EXERCISE - Retype, without any change, the first line of the records and every line after it through the one containing "What a band's".

§

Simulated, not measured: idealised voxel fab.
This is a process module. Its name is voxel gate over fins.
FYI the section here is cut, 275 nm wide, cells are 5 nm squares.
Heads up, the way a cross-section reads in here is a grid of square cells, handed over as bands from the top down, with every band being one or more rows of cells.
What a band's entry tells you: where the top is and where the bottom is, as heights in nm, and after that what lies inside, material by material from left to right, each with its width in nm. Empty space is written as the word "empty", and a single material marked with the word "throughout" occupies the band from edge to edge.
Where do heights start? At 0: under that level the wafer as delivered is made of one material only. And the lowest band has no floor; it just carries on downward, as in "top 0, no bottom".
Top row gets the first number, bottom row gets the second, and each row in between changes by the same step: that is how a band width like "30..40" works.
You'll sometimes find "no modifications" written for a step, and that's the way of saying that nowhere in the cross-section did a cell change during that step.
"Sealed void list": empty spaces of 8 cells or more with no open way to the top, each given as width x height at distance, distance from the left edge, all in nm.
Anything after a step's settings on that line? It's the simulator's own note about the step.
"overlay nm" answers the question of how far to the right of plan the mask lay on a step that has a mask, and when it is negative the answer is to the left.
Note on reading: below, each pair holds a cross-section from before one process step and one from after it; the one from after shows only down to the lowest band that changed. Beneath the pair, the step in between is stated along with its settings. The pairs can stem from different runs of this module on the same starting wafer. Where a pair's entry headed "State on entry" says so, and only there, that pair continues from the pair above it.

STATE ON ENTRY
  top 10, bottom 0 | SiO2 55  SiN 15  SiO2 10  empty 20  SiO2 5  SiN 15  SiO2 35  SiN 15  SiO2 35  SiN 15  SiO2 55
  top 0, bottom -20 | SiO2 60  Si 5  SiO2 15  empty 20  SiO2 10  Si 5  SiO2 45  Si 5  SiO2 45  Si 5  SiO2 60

§

EXERCISE SOLUTION -
Simulated, not measured: idealised voxel fab.
This is a process module. Its name is voxel gate over fins.
FYI the section here is cut, 275 nm wide, cells are 5 nm squares.
Heads up, the way a cross-section reads in here is a grid of square cells, handed over as bands from the top down, with every band being one or more rows of cells.
What a band's entry tells you: where the top is and where the bottom is, as heights in nm, and after that what lies inside, material by material from left to right, each with its width in nm. Empty space is written as the word "empty", and a single material marked with the word "throughout" occupies the band from edge to edge.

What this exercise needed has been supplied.